Source material section start
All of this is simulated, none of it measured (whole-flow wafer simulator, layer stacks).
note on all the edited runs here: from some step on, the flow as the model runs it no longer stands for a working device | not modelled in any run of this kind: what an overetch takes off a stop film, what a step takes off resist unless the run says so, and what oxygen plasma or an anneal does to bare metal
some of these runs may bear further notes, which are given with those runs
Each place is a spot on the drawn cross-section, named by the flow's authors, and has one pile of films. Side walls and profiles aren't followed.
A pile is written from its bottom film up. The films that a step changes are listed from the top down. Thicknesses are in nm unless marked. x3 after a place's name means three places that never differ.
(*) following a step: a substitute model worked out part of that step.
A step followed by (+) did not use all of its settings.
Source material section end

# Exercise:
Using the data above, return each line exactly as written.

# Written response:
All of this is simulated, none of it measured (whole-flow wafer simulator, layer stacks).
note on all the edited runs here: from some step on, the flow as the model runs it no longer stands for a working device | not modelled in any run of this kind: what an overetch takes off a stop film, what a step takes off resist unless the run says so, and what oxygen plasma or an anneal does to bare metal
some of these runs may bear further notes, which are given with those runs
Each place is a spot on the drawn cross-section, named by the flow's authors, and has one pile of films. Side walls and profiles aren't followed.
A pile is written from its bottom film up. The films that a step changes are listed from the top down. Thicknesses are in nm unless marked. x3 after a place's name means three places that never differ.
(*) following a step: a substitute model worked out part of that step.
A step followed by (+) did not use all of its settings.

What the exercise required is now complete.